Work task: Below are the records; retype each one exactly.

··· Information provided ···

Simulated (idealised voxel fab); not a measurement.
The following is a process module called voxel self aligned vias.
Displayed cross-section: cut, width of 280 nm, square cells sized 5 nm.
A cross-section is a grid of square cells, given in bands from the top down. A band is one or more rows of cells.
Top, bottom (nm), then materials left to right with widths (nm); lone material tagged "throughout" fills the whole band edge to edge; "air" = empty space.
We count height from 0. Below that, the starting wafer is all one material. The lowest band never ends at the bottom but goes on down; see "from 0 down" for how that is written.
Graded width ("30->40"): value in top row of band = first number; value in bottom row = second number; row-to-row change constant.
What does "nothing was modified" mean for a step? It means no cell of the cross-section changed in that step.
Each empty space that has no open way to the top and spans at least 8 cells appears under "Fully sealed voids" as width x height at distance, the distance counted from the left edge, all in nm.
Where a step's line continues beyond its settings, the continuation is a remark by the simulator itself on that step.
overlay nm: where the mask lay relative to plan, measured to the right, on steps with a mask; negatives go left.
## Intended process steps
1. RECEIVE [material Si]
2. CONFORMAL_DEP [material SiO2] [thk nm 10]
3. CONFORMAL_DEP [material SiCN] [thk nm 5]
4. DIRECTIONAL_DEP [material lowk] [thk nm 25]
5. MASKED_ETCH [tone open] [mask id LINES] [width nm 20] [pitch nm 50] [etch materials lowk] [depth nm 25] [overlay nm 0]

···

Exercise output:
Simulated (idealised voxel fab); not a measurement.
The following is a process module called voxel self aligned vias.
Displayed cross-section: cut, width of 280 nm, square cells sized 5 nm.
A cross-section is a grid of square cells, given in bands from the top down. A band is one or more rows of cells.
Top, bottom (nm), then materials left to right with widths (nm); lone material tagged "throughout" fills the whole band edge to edge; "air" = empty space.
We count height from 0. Below that, the starting wafer is all one material. The lowest band never ends at the bottom but goes on down; see "from 0 down" for how that is written.
Graded width ("30->40"): value in top row of band = first number; value in bottom row = second number; row-to-row change constant.
What does "nothing was modified" mean for a step? It means no cell of the cross-section changed in that step.
Each empty space that has no open way to the top and spans at least 8 cells appears under "Fully sealed voids" as width x height at distance, the distance counted from the left edge, all in nm.
Where a step's line continues beyond its settings, the continuation is a remark by the simulator itself on that step.
overlay nm: where the mask lay relative to plan, measured to the right, on steps with a mask; negatives go left.
## Intended process steps
1. RECEIVE [material Si]
2. CONFORMAL_DEP [material SiO2] [thk nm 10]
3. CONFORMAL_DEP [material SiCN] [thk nm 5]
4. DIRECTIONAL_DEP [material lowk] [thk nm 25]
5. MASKED_ETCH [tone open] [mask id LINES] [width nm 20] [pitch nm 50] [etch materials lowk] [depth nm 25] [overlay nm 0]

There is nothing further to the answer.